Information shown:
+++

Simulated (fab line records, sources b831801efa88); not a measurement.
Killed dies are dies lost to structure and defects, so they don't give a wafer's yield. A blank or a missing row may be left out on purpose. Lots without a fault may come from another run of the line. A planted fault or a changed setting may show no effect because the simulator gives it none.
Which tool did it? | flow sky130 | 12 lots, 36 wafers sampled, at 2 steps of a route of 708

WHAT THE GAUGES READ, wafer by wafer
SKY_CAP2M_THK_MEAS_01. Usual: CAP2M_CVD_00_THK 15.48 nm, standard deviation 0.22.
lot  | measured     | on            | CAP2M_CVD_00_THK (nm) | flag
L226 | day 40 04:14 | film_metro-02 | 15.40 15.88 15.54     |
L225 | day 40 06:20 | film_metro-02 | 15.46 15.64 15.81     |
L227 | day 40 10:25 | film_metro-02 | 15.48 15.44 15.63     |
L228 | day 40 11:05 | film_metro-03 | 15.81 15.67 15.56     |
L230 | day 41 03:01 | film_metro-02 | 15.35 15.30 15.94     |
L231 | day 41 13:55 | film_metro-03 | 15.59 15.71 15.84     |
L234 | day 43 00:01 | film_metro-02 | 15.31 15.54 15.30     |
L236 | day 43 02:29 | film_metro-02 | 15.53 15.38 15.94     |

+++

Task item:
Starting at the first line of the records, print each line exactly, stopping after the line that contains "Which tool did".

Written response:
Simulated (fab line records, sources b831801efa88); not a measurement.
Killed dies are dies lost to structure and defects, so they don't give a wafer's yield. A blank or a missing row may be left out on purpose. Lots without a fault may come from another run of the line. A planted fault or a changed setting may show no effect because the simulator gives it none.
Which tool did it? | flow sky130 | 12 lots, 36 wafers sampled, at 2 steps of a route of 708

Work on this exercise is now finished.